⟨

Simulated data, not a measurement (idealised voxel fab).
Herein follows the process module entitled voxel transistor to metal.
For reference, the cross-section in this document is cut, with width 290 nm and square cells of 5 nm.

⟩

Activity -
Reproduce the data in its entirety, matching each character.

Response area -
Simulated data, not a measurement (idealised voxel fab).
Herein follows the process module entitled voxel transistor to metal.
For reference, the cross-section in this document is cut, with width 290 nm and square cells of 5 nm.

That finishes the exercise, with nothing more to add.